Records supplied
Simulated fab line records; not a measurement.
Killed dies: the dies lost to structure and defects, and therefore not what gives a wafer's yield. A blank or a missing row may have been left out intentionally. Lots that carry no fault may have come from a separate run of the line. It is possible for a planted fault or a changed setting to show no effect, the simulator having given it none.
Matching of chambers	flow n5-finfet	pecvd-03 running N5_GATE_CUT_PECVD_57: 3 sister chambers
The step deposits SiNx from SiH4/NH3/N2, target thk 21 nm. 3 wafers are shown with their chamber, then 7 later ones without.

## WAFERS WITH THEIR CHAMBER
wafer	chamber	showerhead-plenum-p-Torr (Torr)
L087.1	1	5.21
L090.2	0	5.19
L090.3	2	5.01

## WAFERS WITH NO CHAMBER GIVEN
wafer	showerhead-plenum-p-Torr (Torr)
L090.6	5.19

Work instruction
All of the material should appear again, reproduced word for word.

Answer space
Simulated fab line records; not a measurement.
Killed dies: the dies lost to structure and defects, and therefore not what gives a wafer's yield. A blank or a missing row may have been left out intentionally. Lots that carry no fault may have come from a separate run of the line. It is possible for a planted fault or a changed setting to show no effect, the simulator having given it none.
Matching of chambers	flow n5-finfet	pecvd-03 running N5_GATE_CUT_PECVD_57: 3 sister chambers
The step deposits SiNx from SiH4/NH3/N2, target thk 21 nm. 3 wafers are shown with their chamber, then 7 later ones without.

## WAFERS WITH THEIR CHAMBER
wafer	chamber	showerhead-plenum-p-Torr (Torr)
L087.1	1	5.21
L090.2	0	5.19
L090.3	2	5.01

## WAFERS WITH NO CHAMBER GIVEN
wafer	showerhead-plenum-p-Torr (Torr)
L090.6	5.19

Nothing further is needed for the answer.